== Work task ==
From start to end, print the entire listing below exactly.

- - - - - - -

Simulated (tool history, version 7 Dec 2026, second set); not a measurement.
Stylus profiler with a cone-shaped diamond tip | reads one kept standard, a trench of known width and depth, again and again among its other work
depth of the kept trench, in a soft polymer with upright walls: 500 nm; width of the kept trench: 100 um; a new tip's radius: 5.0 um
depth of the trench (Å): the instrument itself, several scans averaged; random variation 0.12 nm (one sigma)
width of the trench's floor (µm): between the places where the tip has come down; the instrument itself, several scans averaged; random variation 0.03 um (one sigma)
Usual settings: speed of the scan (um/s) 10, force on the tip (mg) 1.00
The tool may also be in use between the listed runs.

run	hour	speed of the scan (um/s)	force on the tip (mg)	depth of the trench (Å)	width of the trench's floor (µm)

- - - - - - -

== Written solution ==
Simulated (tool history, version 7 Dec 2026, second set); not a measurement.
Stylus profiler with a cone-shaped diamond tip | reads one kept standard, a trench of known width and depth, again and again among its other work
depth of the kept trench, in a soft polymer with upright walls: 500 nm; width of the kept trench: 100 um; a new tip's radius: 5.0 um
depth of the trench (Å): the instrument itself, several scans averaged; random variation 0.12 nm (one sigma)
width of the trench's floor (µm): between the places where the tip has come down; the instrument itself, several scans averaged; random variation 0.03 um (one sigma)
Usual settings: speed of the scan (um/s) 10, force on the tip (mg) 1.00
The tool may also be in use between the listed runs.

run	hour	speed of the scan (um/s)	force on the tip (mg)	depth of the trench (Å)	width of the trench's floor (µm)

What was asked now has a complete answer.